───
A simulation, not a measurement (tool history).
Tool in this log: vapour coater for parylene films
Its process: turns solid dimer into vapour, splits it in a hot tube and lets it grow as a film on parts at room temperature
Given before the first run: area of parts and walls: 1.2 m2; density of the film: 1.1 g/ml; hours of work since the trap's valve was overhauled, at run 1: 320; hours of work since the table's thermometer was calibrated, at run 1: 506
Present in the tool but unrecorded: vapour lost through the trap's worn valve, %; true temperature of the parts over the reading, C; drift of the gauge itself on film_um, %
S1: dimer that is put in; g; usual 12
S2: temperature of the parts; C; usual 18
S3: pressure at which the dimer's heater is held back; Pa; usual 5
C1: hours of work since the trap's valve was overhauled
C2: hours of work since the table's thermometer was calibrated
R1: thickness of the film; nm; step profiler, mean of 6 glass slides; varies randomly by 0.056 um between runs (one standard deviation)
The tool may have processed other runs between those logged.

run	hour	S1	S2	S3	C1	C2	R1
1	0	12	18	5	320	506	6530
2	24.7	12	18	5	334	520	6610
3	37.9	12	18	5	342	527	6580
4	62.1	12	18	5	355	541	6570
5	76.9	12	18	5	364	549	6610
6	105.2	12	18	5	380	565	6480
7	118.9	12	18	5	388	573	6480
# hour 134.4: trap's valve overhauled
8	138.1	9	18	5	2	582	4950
───

TASK ITEM: From the entries above, print the lines beginning at the one with "Given before the" and stopping after the one with "S2: temperature of the parts; C; usual 18", exactly as written and with nothing else.

RESULT:
Given before the first run: area of parts and walls: 1.2 m2; density of the film: 1.1 g/ml; hours of work since the trap's valve was overhauled, at run 1: 320; hours of work since the table's thermometer was calibrated, at run 1: 506
Present in the tool but unrecorded: vapour lost through the trap's worn valve, %; true temperature of the parts over the reading, C; drift of the gauge itself on film_um, %
S1: dimer that is put in; g; usual 12
S2: temperature of the parts; C; usual 18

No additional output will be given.